--*--

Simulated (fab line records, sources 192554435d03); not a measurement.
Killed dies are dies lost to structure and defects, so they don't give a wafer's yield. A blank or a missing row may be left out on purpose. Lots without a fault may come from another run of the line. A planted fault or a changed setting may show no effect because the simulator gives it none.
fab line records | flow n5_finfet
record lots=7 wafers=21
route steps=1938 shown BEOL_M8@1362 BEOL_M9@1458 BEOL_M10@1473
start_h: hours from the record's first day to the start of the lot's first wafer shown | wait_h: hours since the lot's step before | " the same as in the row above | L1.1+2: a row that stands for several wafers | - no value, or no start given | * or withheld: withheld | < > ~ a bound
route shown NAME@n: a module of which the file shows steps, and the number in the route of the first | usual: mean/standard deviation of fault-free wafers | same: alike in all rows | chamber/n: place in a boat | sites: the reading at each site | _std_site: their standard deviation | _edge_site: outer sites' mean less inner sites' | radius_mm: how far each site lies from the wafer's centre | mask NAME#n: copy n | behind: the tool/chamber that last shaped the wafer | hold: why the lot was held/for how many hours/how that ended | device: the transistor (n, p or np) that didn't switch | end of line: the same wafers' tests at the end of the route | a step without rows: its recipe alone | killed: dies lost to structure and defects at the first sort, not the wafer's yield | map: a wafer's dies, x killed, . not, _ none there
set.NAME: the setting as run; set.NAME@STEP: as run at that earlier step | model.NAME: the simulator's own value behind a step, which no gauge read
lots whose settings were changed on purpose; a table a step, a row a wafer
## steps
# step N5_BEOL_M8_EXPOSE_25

--*--

:: Work instruction ::
Each line from the beginning of the listing up to the line where "route steps=1938 shown" appears needs to be given again exactly; please add nothing else.

:: Reply ::
Simulated (fab line records, sources 192554435d03); not a measurement.
Killed dies are dies lost to structure and defects, so they don't give a wafer's yield. A blank or a missing row may be left out on purpose. Lots without a fault may come from another run of the line. A planted fault or a changed setting may show no effect because the simulator gives it none.
fab line records | flow n5_finfet
record lots=7 wafers=21
route steps=1938 shown BEOL_M8@1362 BEOL_M9@1458 BEOL_M10@1473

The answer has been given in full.